Work instruction: Copy all the records exactly; the complete set is the expected result.

Material supplied:
****************
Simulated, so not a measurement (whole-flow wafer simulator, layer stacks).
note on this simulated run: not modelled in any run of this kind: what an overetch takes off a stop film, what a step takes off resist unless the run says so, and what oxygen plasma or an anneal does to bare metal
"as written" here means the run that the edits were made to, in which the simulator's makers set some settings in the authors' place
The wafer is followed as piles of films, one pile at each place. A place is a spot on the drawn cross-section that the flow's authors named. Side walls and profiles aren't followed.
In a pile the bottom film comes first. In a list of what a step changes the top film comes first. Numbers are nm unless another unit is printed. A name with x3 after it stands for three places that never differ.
****************

Written response:
Simulated, so not a measurement (whole-flow wafer simulator, layer stacks).
note on this simulated run: not modelled in any run of this kind: what an overetch takes off a stop film, what a step takes off resist unless the run says so, and what oxygen plasma or an anneal does to bare metal
"as written" here means the run that the edits were made to, in which the simulator's makers set some settings in the authors' place
The wafer is followed as piles of films, one pile at each place. A place is a spot on the drawn cross-section that the flow's authors named. Side walls and profiles aren't followed.
In a pile the bottom film comes first. In a list of what a step changes the top film comes first. Numbers are nm unless another unit is printed. A name with x3 after it stands for three places that never differ.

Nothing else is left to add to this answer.